Every line of the data below should be printed exactly. Nothing may be dropped.

-*-*-

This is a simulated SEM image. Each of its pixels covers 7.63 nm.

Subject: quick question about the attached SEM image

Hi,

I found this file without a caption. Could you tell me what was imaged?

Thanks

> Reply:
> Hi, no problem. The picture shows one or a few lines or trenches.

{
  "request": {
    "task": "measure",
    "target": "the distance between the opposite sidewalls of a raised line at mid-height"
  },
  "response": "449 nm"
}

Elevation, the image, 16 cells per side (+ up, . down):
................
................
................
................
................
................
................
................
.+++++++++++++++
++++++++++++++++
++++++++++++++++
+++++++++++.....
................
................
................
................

-*-*-

ANSWER BOX:
This is a simulated SEM image. Each of its pixels covers 7.63 nm.

Subject: quick question about the attached SEM image

Hi,

I found this file without a caption. Could you tell me what was imaged?

Thanks

> Reply:
> Hi, no problem. The picture shows one or a few lines or trenches.

{
  "request": {
    "task": "measure",
    "target": "the distance between the opposite sidewalls of a raised line at mid-height"
  },
  "response": "449 nm"
}

Elevation, the image, 16 cells per side (+ up, . down):
................
................
................
................
................
................
................
................
.+++++++++++++++
++++++++++++++++
++++++++++++++++
+++++++++++.....
................
................
................
................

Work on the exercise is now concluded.